DATA EXCERPTS>
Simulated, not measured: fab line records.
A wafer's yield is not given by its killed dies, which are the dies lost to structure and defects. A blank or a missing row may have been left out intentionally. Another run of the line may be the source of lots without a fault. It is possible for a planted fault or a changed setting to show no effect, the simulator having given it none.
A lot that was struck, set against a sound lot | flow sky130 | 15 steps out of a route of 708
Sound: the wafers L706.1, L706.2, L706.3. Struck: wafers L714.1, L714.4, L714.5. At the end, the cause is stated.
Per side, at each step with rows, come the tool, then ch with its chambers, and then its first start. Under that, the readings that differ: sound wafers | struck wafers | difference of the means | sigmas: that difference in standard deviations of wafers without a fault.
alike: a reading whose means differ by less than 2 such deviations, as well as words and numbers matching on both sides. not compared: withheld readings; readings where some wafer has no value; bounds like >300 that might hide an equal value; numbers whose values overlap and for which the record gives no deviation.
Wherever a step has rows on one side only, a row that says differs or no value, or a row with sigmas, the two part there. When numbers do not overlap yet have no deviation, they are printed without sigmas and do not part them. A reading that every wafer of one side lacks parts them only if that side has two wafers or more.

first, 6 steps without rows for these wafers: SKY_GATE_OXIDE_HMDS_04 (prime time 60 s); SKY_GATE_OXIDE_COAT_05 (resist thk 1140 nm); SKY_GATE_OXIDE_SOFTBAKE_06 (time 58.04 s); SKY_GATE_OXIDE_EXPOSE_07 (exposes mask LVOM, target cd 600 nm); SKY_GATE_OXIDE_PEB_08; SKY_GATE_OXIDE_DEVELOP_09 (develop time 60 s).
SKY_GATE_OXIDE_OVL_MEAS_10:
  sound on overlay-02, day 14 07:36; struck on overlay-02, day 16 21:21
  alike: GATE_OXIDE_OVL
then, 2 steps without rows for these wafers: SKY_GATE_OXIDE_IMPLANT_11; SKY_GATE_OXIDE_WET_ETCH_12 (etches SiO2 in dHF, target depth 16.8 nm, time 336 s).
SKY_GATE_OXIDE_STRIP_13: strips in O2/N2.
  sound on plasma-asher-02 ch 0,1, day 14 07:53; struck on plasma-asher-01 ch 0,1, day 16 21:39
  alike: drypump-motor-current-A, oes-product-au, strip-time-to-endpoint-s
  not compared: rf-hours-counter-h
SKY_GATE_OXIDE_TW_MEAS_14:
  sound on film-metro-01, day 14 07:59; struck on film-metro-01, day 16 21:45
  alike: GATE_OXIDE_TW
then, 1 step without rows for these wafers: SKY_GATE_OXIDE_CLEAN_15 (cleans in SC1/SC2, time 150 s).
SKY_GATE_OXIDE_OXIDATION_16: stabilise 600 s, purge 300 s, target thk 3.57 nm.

WORK TASK> Only an exact copy of the lines from the beginning of the listing through the line with "alike: GATE_OXIDE_OVL", both included, belongs in the answer.

RESPONSE AREA>
Simulated, not measured: fab line records.
A wafer's yield is not given by its killed dies, which are the dies lost to structure and defects. A blank or a missing row may have been left out intentionally. Another run of the line may be the source of lots without a fault. It is possible for a planted fault or a changed setting to show no effect, the simulator having given it none.
A lot that was struck, set against a sound lot | flow sky130 | 15 steps out of a route of 708
Sound: the wafers L706.1, L706.2, L706.3. Struck: wafers L714.1, L714.4, L714.5. At the end, the cause is stated.
Per side, at each step with rows, come the tool, then ch with its chambers, and then its first start. Under that, the readings that differ: sound wafers | struck wafers | difference of the means | sigmas: that difference in standard deviations of wafers without a fault.
alike: a reading whose means differ by less than 2 such deviations, as well as words and numbers matching on both sides. not compared: withheld readings; readings where some wafer has no value; bounds like >300 that might hide an equal value; numbers whose values overlap and for which the record gives no deviation.
Wherever a step has rows on one side only, a row that says differs or no value, or a row with sigmas, the two part there. When numbers do not overlap yet have no deviation, they are printed without sigmas and do not part them. A reading that every wafer of one side lacks parts them only if that side has two wafers or more.

first, 6 steps without rows for these wafers: SKY_GATE_OXIDE_HMDS_04 (prime time 60 s); SKY_GATE_OXIDE_COAT_05 (resist thk 1140 nm); SKY_GATE_OXIDE_SOFTBAKE_06 (time 58.04 s); SKY_GATE_OXIDE_EXPOSE_07 (exposes mask LVOM, target cd 600 nm); SKY_GATE_OXIDE_PEB_08; SKY_GATE_OXIDE_DEVELOP_09 (develop time 60 s).
SKY_GATE_OXIDE_OVL_MEAS_10:
  sound on overlay-02, day 14 07:36; struck on overlay-02, day 16 21:21
  alike: GATE_OXIDE_OVL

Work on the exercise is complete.